*Extracted material*:
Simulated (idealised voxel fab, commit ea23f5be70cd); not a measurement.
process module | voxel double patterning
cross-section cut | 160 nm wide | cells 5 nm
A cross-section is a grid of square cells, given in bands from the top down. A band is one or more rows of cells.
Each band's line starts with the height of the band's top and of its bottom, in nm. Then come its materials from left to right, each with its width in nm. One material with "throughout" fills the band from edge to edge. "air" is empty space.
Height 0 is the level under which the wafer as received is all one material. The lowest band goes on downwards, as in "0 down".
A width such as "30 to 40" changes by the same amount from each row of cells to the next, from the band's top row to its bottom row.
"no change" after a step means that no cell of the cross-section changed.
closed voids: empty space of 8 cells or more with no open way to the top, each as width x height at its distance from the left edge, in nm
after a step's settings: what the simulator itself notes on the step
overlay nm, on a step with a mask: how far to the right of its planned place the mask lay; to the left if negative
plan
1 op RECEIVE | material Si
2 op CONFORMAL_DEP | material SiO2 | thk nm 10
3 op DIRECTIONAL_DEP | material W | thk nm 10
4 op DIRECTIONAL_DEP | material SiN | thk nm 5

*Task item*: Nothing is to be left out; every record above must be repeated exactly.

*Your solution*:
Simulated (idealised voxel fab, commit ea23f5be70cd); not a measurement.
process module | voxel double patterning
cross-section cut | 160 nm wide | cells 5 nm
A cross-section is a grid of square cells, given in bands from the top down. A band is one or more rows of cells.
Each band's line starts with the height of the band's top and of its bottom, in nm. Then come its materials from left to right, each with its width in nm. One material with "throughout" fills the band from edge to edge. "air" is empty space.
Height 0 is the level under which the wafer as received is all one material. The lowest band goes on downwards, as in "0 down".
A width such as "30 to 40" changes by the same amount from each row of cells to the next, from the band's top row to its bottom row.
"no change" after a step means that no cell of the cross-section changed.
closed voids: empty space of 8 cells or more with no open way to the top, each as width x height at its distance from the left edge, in nm
after a step's settings: what the simulator itself notes on the step
overlay nm, on a step with a mask: how far to the right of its planned place the mask lay; to the left if negative
plan
1 op RECEIVE | material Si
2 op CONFORMAL_DEP | material SiO2 | thk nm 10
3 op DIRECTIONAL_DEP | material W | thk nm 10
4 op DIRECTIONAL_DEP | material SiN | thk nm 5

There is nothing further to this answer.